> [BRIEF] Type out every entry again, character for character.

----- DATA SUPPLIED

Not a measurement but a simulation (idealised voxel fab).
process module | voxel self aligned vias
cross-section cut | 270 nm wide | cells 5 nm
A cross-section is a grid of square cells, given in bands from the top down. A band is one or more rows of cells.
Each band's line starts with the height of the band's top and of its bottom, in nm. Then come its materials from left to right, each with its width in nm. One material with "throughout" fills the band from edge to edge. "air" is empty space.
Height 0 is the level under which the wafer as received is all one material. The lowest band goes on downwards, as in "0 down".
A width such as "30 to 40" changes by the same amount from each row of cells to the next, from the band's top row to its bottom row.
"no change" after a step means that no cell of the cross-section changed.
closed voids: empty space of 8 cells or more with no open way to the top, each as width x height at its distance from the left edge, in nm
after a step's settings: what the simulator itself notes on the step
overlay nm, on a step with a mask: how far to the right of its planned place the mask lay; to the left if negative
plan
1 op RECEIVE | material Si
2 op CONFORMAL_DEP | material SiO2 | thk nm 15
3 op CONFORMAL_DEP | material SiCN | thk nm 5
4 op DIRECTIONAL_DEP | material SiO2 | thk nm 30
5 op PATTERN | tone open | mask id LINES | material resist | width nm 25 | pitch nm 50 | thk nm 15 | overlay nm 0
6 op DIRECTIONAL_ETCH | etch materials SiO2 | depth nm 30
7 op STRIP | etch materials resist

----------

> [WRITTEN ANSWER]
Not a measurement but a simulation (idealised voxel fab).
process module | voxel self aligned vias
cross-section cut | 270 nm wide | cells 5 nm
A cross-section is a grid of square cells, given in bands from the top down. A band is one or more rows of cells.
Each band's line starts with the height of the band's top and of its bottom, in nm. Then come its materials from left to right, each with its width in nm. One material with "throughout" fills the band from edge to edge. "air" is empty space.
Height 0 is the level under which the wafer as received is all one material. The lowest band goes on downwards, as in "0 down".
A width such as "30 to 40" changes by the same amount from each row of cells to the next, from the band's top row to its bottom row.
"no change" after a step means that no cell of the cross-section changed.
closed voids: empty space of 8 cells or more with no open way to the top, each as width x height at its distance from the left edge, in nm
after a step's settings: what the simulator itself notes on the step
overlay nm, on a step with a mask: how far to the right of its planned place the mask lay; to the left if negative
plan
1 op RECEIVE | material Si
2 op CONFORMAL_DEP | material SiO2 | thk nm 15
3 op CONFORMAL_DEP | material SiCN | thk nm 5
4 op DIRECTIONAL_DEP | material SiO2 | thk nm 30
5 op PATTERN | tone open | mask id LINES | material resist | width nm 25 | pitch nm 50 | thk nm 15 | overlay nm 0
6 op DIRECTIONAL_ETCH | etch materials SiO2 | depth nm 30
7 op STRIP | etch materials resist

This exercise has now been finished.